• Requirement
Everything from the first line of the material below through the line containing "Not every run" is to be printed exactly, and nothing more.

= Beginning of Section =

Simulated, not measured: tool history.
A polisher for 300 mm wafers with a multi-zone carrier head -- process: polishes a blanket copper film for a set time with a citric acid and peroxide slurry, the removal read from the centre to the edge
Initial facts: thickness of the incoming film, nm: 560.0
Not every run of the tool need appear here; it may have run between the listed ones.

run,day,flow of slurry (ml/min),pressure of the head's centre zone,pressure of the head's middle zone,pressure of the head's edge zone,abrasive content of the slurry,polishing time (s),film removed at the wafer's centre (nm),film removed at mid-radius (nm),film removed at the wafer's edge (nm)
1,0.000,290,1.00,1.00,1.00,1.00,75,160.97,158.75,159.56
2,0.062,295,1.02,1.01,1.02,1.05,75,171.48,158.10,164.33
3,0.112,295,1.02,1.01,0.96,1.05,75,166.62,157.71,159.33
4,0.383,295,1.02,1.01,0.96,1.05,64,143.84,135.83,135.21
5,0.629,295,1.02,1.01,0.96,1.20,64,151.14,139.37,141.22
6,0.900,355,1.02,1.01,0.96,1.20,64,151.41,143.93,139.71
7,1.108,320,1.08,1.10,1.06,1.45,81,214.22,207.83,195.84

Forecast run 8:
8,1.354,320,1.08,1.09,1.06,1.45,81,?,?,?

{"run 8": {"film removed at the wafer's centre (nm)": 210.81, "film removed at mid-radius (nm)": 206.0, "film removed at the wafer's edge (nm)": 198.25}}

= End of Section =

• Written reply
Simulated, not measured: tool history.
A polisher for 300 mm wafers with a multi-zone carrier head -- process: polishes a blanket copper film for a set time with a citric acid and peroxide slurry, the removal read from the centre to the edge
Initial facts: thickness of the incoming film, nm: 560.0
Not every run of the tool need appear here; it may have run between the listed ones.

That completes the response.